SUPPLIED RECORDS =
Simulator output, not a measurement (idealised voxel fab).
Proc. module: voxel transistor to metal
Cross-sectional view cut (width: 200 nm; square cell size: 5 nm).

ASSIGNED TASK = Make a faithful copy of every record above.

WORKED SOLUTION =
Simulator output, not a measurement (idealised voxel fab).
Proc. module: voxel transistor to metal
Cross-sectional view cut (width: 200 nm; square cell size: 5 nm).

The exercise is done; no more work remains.